_Work instruction:_
Take the data and return it in full. Change nothing.

»»

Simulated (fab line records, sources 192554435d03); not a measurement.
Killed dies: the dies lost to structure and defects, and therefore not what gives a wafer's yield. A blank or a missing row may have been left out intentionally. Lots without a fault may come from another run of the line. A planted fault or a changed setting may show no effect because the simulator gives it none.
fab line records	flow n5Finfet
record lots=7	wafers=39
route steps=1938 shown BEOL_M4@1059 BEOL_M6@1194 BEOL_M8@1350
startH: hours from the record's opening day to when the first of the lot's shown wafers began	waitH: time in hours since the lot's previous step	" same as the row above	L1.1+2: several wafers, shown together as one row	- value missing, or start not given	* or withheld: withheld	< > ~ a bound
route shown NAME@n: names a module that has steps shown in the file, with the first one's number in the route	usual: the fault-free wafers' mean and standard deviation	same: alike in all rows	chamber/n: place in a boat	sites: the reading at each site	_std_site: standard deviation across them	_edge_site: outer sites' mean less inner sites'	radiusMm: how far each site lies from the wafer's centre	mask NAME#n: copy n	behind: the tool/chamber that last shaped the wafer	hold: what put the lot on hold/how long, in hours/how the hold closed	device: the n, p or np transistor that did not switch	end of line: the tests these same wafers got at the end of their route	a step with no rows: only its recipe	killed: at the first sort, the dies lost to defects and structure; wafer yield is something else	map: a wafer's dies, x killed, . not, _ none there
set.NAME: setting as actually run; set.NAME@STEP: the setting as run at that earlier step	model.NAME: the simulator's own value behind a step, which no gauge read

««

_Answer area:_
Simulated (fab line records, sources 192554435d03); not a measurement.
Killed dies: the dies lost to structure and defects, and therefore not what gives a wafer's yield. A blank or a missing row may have been left out intentionally. Lots without a fault may come from another run of the line. A planted fault or a changed setting may show no effect because the simulator gives it none.
fab line records	flow n5Finfet
record lots=7	wafers=39
route steps=1938 shown BEOL_M4@1059 BEOL_M6@1194 BEOL_M8@1350
startH: hours from the record's opening day to when the first of the lot's shown wafers began	waitH: time in hours since the lot's previous step	" same as the row above	L1.1+2: several wafers, shown together as one row	- value missing, or start not given	* or withheld: withheld	< > ~ a bound
route shown NAME@n: names a module that has steps shown in the file, with the first one's number in the route	usual: the fault-free wafers' mean and standard deviation	same: alike in all rows	chamber/n: place in a boat	sites: the reading at each site	_std_site: standard deviation across them	_edge_site: outer sites' mean less inner sites'	radiusMm: how far each site lies from the wafer's centre	mask NAME#n: copy n	behind: the tool/chamber that last shaped the wafer	hold: what put the lot on hold/how long, in hours/how the hold closed	device: the n, p or np transistor that did not switch	end of line: the tests these same wafers got at the end of their route	a step with no rows: only its recipe	killed: at the first sort, the dies lost to defects and structure; wafer yield is something else	map: a wafer's dies, x killed, . not, _ none there
set.NAME: setting as actually run; set.NAME@STEP: the setting as run at that earlier step	model.NAME: the simulator's own value behind a step, which no gauge read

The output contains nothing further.